Activity: Repeat the whole listing, keeping every word and every line intact.

Dataset entries:
——————
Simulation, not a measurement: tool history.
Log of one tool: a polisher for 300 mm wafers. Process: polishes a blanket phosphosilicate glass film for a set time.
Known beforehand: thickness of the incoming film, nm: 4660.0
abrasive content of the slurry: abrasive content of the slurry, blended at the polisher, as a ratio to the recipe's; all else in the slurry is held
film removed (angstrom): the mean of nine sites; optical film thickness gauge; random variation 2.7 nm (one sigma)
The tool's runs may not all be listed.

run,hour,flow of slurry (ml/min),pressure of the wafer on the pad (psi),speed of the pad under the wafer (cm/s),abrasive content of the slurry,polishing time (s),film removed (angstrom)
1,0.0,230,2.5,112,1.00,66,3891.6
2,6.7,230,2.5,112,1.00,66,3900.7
——————

Task result:
Simulation, not a measurement: tool history.
Log of one tool: a polisher for 300 mm wafers. Process: polishes a blanket phosphosilicate glass film for a set time.
Known beforehand: thickness of the incoming film, nm: 4660.0
abrasive content of the slurry: abrasive content of the slurry, blended at the polisher, as a ratio to the recipe's; all else in the slurry is held
film removed (angstrom): the mean of nine sites; optical film thickness gauge; random variation 2.7 nm (one sigma)
The tool's runs may not all be listed.

run,hour,flow of slurry (ml/min),pressure of the wafer on the pad (psi),speed of the pad under the wafer (cm/s),abrasive content of the slurry,polishing time (s),film removed (angstrom)
1,0.0,230,2.5,112,1.00,66,3891.6
2,6.7,230,2.5,112,1.00,66,3900.7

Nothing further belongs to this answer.